Work item:
Each entry is to be transcribed exactly, with nothing added or dropped.

Record excerpts:
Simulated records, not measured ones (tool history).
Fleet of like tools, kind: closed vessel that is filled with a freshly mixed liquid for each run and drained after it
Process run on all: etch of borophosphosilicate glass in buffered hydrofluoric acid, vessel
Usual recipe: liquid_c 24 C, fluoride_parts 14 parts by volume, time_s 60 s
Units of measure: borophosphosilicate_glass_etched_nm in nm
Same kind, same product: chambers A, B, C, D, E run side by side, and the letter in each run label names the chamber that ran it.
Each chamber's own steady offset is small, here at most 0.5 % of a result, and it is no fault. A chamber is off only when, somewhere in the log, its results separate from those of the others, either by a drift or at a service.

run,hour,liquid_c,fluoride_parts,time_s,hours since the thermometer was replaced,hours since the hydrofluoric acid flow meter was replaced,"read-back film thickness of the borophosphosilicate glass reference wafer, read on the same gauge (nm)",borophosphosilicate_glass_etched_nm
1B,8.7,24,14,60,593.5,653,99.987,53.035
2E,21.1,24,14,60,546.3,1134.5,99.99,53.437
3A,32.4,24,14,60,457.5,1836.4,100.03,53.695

Answer space:
Simulated records, not measured ones (tool history).
Fleet of like tools, kind: closed vessel that is filled with a freshly mixed liquid for each run and drained after it
Process run on all: etch of borophosphosilicate glass in buffered hydrofluoric acid, vessel
Usual recipe: liquid_c 24 C, fluoride_parts 14 parts by volume, time_s 60 s
Units of measure: borophosphosilicate_glass_etched_nm in nm
Same kind, same product: chambers A, B, C, D, E run side by side, and the letter in each run label names the chamber that ran it.
Each chamber's own steady offset is small, here at most 0.5 % of a result, and it is no fault. A chamber is off only when, somewhere in the log, its results separate from those of the others, either by a drift or at a service.

run,hour,liquid_c,fluoride_parts,time_s,hours since the thermometer was replaced,hours since the hydrofluoric acid flow meter was replaced,"read-back film thickness of the borophosphosilicate glass reference wafer, read on the same gauge (nm)",borophosphosilicate_glass_etched_nm
1B,8.7,24,14,60,593.5,653,99.987,53.035
2E,21.1,24,14,60,546.3,1134.5,99.99,53.437
3A,32.4,24,14,60,457.5,1836.4,100.03,53.695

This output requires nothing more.